## Action item
Return every entry in the listing word for word.

## Data excerpts
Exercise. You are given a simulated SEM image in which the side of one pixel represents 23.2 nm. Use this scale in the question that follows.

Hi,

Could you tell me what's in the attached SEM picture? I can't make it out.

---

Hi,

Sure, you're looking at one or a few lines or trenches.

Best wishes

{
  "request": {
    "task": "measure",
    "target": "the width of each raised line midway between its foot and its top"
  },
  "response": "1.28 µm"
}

## Solution
Exercise. You are given a simulated SEM image in which the side of one pixel represents 23.2 nm. Use this scale in the question that follows.

Hi,

Could you tell me what's in the attached SEM picture? I can't make it out.

---

Hi,

Sure, you're looking at one or a few lines or trenches.

Best wishes

{
  "request": {
    "task": "measure",
    "target": "the width of each raised line midway between its foot and its top"
  },
  "response": "1.28 µm"
}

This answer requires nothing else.